__________________________________________________

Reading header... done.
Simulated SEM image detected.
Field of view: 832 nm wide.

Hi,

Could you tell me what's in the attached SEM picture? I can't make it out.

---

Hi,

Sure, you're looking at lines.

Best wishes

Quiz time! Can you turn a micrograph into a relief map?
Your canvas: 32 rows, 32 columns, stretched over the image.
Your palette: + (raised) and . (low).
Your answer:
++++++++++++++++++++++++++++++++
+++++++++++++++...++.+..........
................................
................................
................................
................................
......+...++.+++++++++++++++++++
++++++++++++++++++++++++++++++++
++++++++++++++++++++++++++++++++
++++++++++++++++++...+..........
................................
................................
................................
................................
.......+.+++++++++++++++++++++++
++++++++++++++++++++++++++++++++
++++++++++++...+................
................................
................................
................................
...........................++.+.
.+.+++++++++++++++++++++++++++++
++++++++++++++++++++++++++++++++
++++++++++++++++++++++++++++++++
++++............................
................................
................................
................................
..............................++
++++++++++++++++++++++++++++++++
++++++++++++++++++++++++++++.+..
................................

__________________________________________________

Work order
Please return the lines above exactly, from the first one down to the line with "Your canvas: 32", and stop after that line.

Worked solution
Reading header... done.
Simulated SEM image detected.
Field of view: 832 nm wide.

Hi,

Could you tell me what's in the attached SEM picture? I can't make it out.

---

Hi,

Sure, you're looking at lines.

Best wishes

Quiz time! Can you turn a micrograph into a relief map?
Your canvas: 32 rows, 32 columns, stretched over the image.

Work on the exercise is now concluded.